With the line containing "The document below" as the start and the line containing "Cross-section cut: width" as the end, transcribe that span of the entries below exactly, including both.

Start of Supplied information
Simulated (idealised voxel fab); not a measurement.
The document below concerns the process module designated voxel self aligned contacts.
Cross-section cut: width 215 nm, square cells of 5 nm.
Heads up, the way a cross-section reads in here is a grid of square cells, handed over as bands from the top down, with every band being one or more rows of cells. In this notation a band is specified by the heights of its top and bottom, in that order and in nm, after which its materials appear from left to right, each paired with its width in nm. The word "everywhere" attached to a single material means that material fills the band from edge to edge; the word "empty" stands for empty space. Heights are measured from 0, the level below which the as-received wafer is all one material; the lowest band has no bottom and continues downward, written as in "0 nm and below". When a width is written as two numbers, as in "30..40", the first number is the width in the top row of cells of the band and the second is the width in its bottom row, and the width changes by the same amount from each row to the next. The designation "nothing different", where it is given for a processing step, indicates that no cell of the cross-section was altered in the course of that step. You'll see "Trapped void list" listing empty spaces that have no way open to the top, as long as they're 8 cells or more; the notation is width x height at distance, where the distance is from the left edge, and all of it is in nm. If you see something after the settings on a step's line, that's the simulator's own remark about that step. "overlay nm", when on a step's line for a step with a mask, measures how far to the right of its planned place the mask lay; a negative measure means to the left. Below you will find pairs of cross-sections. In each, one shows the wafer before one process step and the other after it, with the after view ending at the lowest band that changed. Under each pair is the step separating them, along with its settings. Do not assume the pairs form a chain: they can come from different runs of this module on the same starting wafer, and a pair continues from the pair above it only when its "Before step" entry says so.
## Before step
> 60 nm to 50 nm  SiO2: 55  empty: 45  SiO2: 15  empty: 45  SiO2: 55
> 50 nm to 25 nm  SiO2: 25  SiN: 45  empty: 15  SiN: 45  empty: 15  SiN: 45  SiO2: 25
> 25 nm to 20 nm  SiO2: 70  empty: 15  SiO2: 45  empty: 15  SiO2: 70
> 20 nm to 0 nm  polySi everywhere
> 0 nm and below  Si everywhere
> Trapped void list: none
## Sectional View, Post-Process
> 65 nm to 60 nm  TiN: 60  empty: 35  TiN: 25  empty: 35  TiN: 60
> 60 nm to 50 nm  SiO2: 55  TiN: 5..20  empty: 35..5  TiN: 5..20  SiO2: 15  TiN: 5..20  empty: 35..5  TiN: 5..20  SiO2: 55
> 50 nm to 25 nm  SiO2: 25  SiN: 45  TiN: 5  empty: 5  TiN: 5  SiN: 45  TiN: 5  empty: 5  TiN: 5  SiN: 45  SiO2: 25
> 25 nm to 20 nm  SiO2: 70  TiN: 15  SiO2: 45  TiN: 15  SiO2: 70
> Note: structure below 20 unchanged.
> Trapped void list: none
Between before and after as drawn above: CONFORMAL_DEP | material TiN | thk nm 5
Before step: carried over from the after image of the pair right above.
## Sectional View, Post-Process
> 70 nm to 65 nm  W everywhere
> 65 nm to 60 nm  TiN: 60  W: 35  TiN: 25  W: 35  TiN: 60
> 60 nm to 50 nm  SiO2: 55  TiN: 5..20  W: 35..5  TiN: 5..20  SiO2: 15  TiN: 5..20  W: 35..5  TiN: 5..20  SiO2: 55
End of Supplied information

▸ **Task output**:
The document below concerns the process module designated voxel self aligned contacts.
Cross-section cut: width 215 nm, square cells of 5 nm.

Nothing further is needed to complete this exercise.